**Stored data**
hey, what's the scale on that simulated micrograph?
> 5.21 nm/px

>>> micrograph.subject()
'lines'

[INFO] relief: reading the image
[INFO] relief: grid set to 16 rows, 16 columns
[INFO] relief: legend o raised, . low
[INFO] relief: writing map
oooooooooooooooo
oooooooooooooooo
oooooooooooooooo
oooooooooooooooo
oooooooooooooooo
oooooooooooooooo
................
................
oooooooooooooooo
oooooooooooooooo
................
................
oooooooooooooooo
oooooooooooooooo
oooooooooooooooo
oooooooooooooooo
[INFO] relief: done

**Work request**
Repeat the material above in full, keeping every word.

**Solution**
hey, what's the scale on that simulated micrograph?
> 5.21 nm/px

>>> micrograph.subject()
'lines'

[INFO] relief: reading the image
[INFO] relief: grid set to 16 rows, 16 columns
[INFO] relief: legend o raised, . low
[INFO] relief: writing map
oooooooooooooooo
oooooooooooooooo
oooooooooooooooo
oooooooooooooooo
oooooooooooooooo
oooooooooooooooo
................
................
oooooooooooooooo
oooooooooooooooo
................
................
oooooooooooooooo
oooooooooooooooo
oooooooooooooooo
oooooooooooooooo
[INFO] relief: done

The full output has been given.